[[ LISTED ENTRIES, beginning ]]
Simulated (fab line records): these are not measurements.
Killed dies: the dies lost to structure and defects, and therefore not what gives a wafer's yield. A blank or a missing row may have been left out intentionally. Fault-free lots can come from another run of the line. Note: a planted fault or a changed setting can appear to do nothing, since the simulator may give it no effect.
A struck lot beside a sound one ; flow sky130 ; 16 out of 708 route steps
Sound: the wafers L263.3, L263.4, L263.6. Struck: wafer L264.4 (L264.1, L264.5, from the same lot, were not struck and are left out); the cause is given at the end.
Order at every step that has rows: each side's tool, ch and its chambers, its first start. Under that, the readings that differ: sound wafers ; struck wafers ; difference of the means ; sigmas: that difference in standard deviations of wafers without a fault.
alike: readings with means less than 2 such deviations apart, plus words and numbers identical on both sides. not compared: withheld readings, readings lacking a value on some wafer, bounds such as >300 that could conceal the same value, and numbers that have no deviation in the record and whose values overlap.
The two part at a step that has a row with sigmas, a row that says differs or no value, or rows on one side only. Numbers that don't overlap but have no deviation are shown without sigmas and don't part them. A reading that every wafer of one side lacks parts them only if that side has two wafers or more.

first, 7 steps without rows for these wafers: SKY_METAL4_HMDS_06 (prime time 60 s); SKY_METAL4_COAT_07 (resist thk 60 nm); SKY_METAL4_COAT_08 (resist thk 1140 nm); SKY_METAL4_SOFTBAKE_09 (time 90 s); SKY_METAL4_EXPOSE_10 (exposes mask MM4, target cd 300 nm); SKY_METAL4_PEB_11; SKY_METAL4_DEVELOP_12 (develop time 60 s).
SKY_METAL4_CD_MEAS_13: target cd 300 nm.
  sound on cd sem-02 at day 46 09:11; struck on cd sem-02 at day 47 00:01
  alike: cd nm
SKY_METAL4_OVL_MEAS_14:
[[ LISTED ENTRIES, end ]]

▶ **ACTION ITEM**
Transcribe only, please, the lines from the first line of the records through the line with "Sound: the wafers". Both of those lines are included.

▶ **ANSWER SECTION**
Simulated (fab line records): these are not measurements.
Killed dies: the dies lost to structure and defects, and therefore not what gives a wafer's yield. A blank or a missing row may have been left out intentionally. Fault-free lots can come from another run of the line. Note: a planted fault or a changed setting can appear to do nothing, since the simulator may give it no effect.
A struck lot beside a sound one ; flow sky130 ; 16 out of 708 route steps
Sound: the wafers L263.3, L263.4, L263.6. Struck: wafer L264.4 (L264.1, L264.5, from the same lot, were not struck and are left out); the cause is given at the end.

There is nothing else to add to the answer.